- [WORK REQUEST]
Given the material below, output exactly the lines from the line with "[step GF_M4_CLEAN_19]" to the line with "[recipe] reads = SiO2_of_V4_CVD_00", both ends included, and no other lines.

'''
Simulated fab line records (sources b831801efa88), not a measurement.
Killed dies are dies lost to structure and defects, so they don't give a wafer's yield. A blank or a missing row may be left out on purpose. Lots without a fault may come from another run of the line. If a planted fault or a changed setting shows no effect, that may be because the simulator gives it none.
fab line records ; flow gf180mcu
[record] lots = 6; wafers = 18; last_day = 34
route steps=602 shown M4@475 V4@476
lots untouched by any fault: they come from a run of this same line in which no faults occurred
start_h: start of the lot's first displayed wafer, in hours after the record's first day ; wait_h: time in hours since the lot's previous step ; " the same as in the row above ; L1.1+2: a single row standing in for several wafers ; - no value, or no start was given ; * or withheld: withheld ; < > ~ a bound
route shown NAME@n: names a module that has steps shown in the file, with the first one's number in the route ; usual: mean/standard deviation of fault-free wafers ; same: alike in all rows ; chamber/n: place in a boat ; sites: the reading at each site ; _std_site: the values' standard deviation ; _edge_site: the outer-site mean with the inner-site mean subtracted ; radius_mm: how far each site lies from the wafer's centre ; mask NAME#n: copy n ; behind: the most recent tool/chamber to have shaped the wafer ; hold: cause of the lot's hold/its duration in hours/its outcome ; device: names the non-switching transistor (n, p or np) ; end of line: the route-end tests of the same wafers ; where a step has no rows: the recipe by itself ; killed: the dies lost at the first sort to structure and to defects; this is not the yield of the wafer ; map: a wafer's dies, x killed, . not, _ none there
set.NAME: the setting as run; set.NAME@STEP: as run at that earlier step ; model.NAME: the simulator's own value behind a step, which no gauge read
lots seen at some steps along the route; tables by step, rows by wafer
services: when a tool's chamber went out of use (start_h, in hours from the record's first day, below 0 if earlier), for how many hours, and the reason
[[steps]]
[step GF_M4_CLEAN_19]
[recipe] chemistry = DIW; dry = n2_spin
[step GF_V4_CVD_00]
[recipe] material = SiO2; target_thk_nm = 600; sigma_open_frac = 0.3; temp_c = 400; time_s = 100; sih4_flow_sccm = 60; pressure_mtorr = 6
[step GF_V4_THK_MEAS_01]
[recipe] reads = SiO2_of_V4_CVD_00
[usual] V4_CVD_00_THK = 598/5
'''

- [REPLY]
[step GF_M4_CLEAN_19]
[recipe] chemistry = DIW; dry = n2_spin
[step GF_V4_CVD_00]
[recipe] material = SiO2; target_thk_nm = 600; sigma_open_frac = 0.3; temp_c = 400; time_s = 100; sih4_flow_sccm = 60; pressure_mtorr = 6
[step GF_V4_THK_MEAS_01]
[recipe] reads = SiO2_of_V4_CVD_00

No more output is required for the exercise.